> _BRIEF_
Leave no line out. Transcribe the whole listing exactly.

> _THE DATA_
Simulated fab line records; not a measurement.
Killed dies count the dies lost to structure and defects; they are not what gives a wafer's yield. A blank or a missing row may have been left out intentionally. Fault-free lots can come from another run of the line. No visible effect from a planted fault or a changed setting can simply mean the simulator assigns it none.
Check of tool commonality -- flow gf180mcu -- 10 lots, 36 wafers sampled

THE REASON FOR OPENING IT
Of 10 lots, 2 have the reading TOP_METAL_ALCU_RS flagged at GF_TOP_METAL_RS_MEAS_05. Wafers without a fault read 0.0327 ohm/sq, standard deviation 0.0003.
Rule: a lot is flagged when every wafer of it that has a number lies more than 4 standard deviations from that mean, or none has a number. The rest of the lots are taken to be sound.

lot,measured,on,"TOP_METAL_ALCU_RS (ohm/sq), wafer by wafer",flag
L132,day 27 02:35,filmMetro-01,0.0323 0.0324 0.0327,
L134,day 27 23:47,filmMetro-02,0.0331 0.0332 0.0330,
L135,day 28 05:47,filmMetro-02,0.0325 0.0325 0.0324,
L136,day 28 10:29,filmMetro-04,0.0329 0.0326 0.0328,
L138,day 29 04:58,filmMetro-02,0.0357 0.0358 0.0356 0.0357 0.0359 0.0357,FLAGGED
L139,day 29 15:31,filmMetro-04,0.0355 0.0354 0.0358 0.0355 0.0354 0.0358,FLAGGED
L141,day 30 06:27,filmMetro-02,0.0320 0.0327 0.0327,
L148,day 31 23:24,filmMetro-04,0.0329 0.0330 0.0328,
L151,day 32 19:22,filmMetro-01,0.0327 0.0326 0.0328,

> _RESPONSE_
Simulated fab line records; not a measurement.
Killed dies count the dies lost to structure and defects; they are not what gives a wafer's yield. A blank or a missing row may have been left out intentionally. Fault-free lots can come from another run of the line. No visible effect from a planted fault or a changed setting can simply mean the simulator assigns it none.
Check of tool commonality -- flow gf180mcu -- 10 lots, 36 wafers sampled

THE REASON FOR OPENING IT
Of 10 lots, 2 have the reading TOP_METAL_ALCU_RS flagged at GF_TOP_METAL_RS_MEAS_05. Wafers without a fault read 0.0327 ohm/sq, standard deviation 0.0003.
Rule: a lot is flagged when every wafer of it that has a number lies more than 4 standard deviations from that mean, or none has a number. The rest of the lots are taken to be sound.

lot,measured,on,"TOP_METAL_ALCU_RS (ohm/sq), wafer by wafer",flag
L132,day 27 02:35,filmMetro-01,0.0323 0.0324 0.0327,
L134,day 27 23:47,filmMetro-02,0.0331 0.0332 0.0330,
L135,day 28 05:47,filmMetro-02,0.0325 0.0325 0.0324,
L136,day 28 10:29,filmMetro-04,0.0329 0.0326 0.0328,
L138,day 29 04:58,filmMetro-02,0.0357 0.0358 0.0356 0.0357 0.0359 0.0357,FLAGGED
L139,day 29 15:31,filmMetro-04,0.0355 0.0354 0.0358 0.0355 0.0354 0.0358,FLAGGED
L141,day 30 06:27,filmMetro-02,0.0320 0.0327 0.0327,
L148,day 31 23:24,filmMetro-04,0.0329 0.0330 0.0328,
L151,day 32 19:22,filmMetro-01,0.0327 0.0326 0.0328,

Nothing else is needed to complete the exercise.